## Task item
Set down exactly, from the records below, the line with "One pile of" through the line with "Films from the", and nothing else.

* * * * * * * * *

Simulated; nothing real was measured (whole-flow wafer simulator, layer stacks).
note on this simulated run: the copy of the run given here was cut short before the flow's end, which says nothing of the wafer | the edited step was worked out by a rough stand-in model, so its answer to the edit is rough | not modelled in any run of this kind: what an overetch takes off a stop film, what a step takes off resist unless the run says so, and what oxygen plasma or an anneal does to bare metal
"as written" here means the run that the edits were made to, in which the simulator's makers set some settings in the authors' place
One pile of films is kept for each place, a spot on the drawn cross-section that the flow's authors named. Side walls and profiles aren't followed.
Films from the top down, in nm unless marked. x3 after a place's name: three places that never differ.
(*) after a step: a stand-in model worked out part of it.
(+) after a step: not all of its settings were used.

* * * * * * * * *

## Task solution
One pile of films is kept for each place, a spot on the drawn cross-section that the flow's authors named. Side walls and profiles aren't followed.
Films from the top down, in nm unless marked. x3 after a place's name: three places that never differ.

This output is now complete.